##### DATA FOR REVIEW #####
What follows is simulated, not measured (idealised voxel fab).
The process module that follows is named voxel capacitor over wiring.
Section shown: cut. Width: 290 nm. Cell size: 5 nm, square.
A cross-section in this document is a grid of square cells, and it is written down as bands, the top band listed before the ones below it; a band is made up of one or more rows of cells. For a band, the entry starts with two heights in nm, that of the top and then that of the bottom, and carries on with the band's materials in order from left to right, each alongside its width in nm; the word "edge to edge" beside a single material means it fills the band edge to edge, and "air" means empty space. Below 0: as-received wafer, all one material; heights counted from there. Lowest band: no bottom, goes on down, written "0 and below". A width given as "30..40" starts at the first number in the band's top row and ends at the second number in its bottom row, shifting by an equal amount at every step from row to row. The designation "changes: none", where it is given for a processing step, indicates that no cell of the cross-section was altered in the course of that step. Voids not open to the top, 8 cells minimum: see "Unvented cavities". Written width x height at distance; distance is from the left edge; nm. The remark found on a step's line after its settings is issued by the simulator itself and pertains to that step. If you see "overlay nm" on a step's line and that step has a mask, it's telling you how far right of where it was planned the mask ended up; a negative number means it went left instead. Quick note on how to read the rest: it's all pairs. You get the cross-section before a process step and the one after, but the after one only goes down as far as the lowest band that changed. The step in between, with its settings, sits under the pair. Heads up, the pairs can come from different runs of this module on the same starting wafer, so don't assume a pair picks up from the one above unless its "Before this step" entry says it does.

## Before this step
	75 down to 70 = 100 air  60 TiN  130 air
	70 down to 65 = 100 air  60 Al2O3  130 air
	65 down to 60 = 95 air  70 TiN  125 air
#####

What is needed is an exact copy of the lines from the start of the listing through the line where "Section shown: cut." sits, please, both end lines included and nothing more.

What follows is simulated, not measured (idealised voxel fab).
The process module that follows is named voxel capacitor over wiring.
Section shown: cut. Width: 290 nm. Cell size: 5 nm, square.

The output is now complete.